Would you please return the lines of the entries below starting at the line that has "Usual settings: slurry_flow" and ending at the line that has "Each chamber has", both included, exactly as they are?

──────── Source information ────────

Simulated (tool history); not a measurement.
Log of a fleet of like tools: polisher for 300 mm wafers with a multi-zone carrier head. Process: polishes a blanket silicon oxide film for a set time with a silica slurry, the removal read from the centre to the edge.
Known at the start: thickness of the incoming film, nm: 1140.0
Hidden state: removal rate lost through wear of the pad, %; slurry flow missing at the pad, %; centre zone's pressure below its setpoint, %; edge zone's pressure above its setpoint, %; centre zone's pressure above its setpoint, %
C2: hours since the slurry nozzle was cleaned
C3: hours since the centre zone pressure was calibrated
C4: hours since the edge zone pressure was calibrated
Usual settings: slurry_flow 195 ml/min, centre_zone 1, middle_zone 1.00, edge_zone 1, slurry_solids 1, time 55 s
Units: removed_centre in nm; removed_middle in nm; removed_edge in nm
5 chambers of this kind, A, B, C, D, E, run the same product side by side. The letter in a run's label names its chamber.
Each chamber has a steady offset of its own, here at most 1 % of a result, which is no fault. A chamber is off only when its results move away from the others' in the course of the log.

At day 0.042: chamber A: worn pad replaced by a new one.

────────

**Solution**
Usual settings: slurry_flow 195 ml/min, centre_zone 1, middle_zone 1.00, edge_zone 1, slurry_solids 1, time 55 s
Units: removed_centre in nm; removed_middle in nm; removed_edge in nm
5 chambers of this kind, A, B, C, D, E, run the same product side by side. The letter in a run's label names its chamber.
Each chamber has a steady offset of its own, here at most 1 % of a result, which is no fault. A chamber is off only when its results move away from the others' in the course of the log.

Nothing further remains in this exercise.